● **Supplied entries**:
————————

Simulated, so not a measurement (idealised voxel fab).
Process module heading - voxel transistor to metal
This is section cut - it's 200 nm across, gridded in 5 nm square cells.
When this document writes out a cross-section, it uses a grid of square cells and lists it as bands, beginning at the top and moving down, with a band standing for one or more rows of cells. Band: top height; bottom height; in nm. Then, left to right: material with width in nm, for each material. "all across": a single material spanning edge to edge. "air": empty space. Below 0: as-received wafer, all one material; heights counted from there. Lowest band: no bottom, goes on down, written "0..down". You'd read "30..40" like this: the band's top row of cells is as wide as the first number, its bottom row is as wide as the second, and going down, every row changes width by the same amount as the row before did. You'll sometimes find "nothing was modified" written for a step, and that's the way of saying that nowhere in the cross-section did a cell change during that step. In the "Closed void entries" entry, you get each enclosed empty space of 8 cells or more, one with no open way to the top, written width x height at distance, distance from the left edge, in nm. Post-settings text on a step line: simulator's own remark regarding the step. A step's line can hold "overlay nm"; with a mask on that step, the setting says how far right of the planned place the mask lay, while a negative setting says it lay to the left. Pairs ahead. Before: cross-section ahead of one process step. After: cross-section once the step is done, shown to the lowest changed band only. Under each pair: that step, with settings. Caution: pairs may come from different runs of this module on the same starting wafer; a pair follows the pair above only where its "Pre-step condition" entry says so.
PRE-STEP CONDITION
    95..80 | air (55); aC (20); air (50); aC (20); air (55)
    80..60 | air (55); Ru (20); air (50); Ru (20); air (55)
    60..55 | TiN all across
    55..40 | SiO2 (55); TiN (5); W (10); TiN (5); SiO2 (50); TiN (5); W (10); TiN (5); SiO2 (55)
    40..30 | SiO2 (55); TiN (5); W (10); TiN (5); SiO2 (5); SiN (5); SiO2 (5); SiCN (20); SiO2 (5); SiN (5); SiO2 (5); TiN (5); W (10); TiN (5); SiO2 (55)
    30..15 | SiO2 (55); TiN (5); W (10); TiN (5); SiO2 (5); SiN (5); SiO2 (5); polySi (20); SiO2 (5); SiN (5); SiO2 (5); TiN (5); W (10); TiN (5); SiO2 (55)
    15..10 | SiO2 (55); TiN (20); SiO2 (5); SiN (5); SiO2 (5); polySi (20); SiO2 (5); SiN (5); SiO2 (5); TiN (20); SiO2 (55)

————————

● **Work order**:
An exact repetition of the material above is required, from its first line through the line holding "This is section", with nothing added.

● **Exercise output**:
Simulated, so not a measurement (idealised voxel fab).
Process module heading - voxel transistor to metal
This is section cut - it's 200 nm across, gridded in 5 nm square cells.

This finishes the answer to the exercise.